• Assignment
Reproduce the material that follows, please, but only from its first line to the line containing "Answer: a regular array of raised bodies", inclusive.

------ Material supplied
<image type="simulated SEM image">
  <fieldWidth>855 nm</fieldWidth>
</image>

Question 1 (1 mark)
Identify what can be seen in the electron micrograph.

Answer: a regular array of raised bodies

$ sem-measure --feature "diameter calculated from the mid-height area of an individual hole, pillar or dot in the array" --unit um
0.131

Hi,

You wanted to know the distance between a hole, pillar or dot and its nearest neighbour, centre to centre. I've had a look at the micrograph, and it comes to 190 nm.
------------

• Exercise output
<image type="simulated SEM image">
  <fieldWidth>855 nm</fieldWidth>
</image>

Question 1 (1 mark)
Identify what can be seen in the electron micrograph.

Answer: a regular array of raised bodies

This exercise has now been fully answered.